RECORDS SUPPLIED
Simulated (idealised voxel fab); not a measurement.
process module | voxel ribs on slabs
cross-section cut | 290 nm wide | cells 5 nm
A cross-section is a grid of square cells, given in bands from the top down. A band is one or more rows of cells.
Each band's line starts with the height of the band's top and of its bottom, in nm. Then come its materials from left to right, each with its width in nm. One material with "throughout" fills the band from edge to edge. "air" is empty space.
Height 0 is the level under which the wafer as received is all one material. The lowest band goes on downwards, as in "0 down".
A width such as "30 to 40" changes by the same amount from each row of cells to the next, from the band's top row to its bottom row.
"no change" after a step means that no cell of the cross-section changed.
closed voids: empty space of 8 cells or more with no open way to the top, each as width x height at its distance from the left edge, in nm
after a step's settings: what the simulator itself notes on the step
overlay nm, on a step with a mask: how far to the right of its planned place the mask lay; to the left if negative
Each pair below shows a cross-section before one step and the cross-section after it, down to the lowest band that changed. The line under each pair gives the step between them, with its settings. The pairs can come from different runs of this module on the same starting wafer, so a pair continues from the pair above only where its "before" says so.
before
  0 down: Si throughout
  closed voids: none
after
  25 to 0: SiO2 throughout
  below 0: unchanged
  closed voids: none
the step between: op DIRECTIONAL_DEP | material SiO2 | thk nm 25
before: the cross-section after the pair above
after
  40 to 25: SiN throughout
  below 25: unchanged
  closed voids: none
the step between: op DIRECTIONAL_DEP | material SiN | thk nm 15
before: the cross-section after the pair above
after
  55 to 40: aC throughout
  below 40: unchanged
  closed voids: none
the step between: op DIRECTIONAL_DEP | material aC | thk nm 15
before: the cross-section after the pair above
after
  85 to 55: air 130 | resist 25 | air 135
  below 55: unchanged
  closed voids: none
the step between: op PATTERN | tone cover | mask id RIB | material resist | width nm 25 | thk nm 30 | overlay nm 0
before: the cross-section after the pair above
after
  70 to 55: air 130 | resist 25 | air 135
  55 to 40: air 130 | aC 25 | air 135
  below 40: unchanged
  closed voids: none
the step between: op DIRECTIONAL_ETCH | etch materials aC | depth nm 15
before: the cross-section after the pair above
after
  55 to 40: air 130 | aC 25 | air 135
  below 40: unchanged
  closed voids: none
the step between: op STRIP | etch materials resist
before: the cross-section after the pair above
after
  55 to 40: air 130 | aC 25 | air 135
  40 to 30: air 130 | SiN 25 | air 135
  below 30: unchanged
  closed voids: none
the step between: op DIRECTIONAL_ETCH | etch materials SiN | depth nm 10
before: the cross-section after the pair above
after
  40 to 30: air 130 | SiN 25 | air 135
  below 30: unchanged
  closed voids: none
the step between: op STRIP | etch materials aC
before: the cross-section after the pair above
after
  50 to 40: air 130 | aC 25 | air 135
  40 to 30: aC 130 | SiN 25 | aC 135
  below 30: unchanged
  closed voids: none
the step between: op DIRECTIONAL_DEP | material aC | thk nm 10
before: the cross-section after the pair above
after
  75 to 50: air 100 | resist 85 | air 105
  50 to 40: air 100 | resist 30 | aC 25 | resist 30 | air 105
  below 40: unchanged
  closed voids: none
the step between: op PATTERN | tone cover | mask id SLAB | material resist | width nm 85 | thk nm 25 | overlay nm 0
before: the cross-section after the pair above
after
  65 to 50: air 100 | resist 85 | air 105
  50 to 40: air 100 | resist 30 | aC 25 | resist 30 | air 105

EXERCISE
Return a word-for-word copy of the lines above from the one holding "75 to 50: air 100 | resist 85 | air 105" through the one holding "65 to 50: air 100 | resist 85 | air 105", with both of them included and nothing besides.

WRITTEN SOLUTION
  75 to 50: air 100 | resist 85 | air 105
  50 to 40: air 100 | resist 30 | aC 25 | resist 30 | air 105
  below 40: unchanged
  closed voids: none
the step between: op PATTERN | tone cover | mask id SLAB | material resist | width nm 85 | thk nm 25 | overlay nm 0
before: the cross-section after the pair above
after
  65 to 50: air 100 | resist 85 | air 105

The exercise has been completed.